#### Requirement
From the first entry to the last, copy each one exactly.

------

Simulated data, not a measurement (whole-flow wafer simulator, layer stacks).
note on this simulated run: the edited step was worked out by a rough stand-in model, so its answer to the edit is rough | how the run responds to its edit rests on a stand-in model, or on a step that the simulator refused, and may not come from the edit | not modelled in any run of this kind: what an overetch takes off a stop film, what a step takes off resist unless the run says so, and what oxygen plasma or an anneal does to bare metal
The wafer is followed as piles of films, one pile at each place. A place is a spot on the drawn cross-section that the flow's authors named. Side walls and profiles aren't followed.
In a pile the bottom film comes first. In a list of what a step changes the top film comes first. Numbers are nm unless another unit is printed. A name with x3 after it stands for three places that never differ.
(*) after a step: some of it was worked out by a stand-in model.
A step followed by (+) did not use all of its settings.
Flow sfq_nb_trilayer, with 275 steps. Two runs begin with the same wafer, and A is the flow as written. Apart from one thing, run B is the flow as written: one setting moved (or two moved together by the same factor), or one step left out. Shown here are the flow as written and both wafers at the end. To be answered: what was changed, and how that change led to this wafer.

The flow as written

------

#### Written response
Simulated data, not a measurement (whole-flow wafer simulator, layer stacks).
note on this simulated run: the edited step was worked out by a rough stand-in model, so its answer to the edit is rough | how the run responds to its edit rests on a stand-in model, or on a step that the simulator refused, and may not come from the edit | not modelled in any run of this kind: what an overetch takes off a stop film, what a step takes off resist unless the run says so, and what oxygen plasma or an anneal does to bare metal
The wafer is followed as piles of films, one pile at each place. A place is a spot on the drawn cross-section that the flow's authors named. Side walls and profiles aren't followed.
In a pile the bottom film comes first. In a list of what a step changes the top film comes first. Numbers are nm unless another unit is printed. A name with x3 after it stands for three places that never differ.
(*) after a step: some of it was worked out by a stand-in model.
A step followed by (+) did not use all of its settings.
Flow sfq_nb_trilayer, with 275 steps. Two runs begin with the same wafer, and A is the flow as written. Apart from one thing, run B is the flow as written: one setting moved (or two moved together by the same factor), or one step left out. Shown here are the flow as written and both wafers at the end. To be answered: what was changed, and how that change led to this wafer.

The flow as written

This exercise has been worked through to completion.